● Work task:
All of the entries below need to be repeated exactly.

● Dataset extract:
————————

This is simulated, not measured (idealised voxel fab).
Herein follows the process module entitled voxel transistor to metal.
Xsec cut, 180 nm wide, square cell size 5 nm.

————————

● Exercise solution:
This is simulated, not measured (idealised voxel fab).
Herein follows the process module entitled voxel transistor to metal.
Xsec cut, 180 nm wide, square cell size 5 nm.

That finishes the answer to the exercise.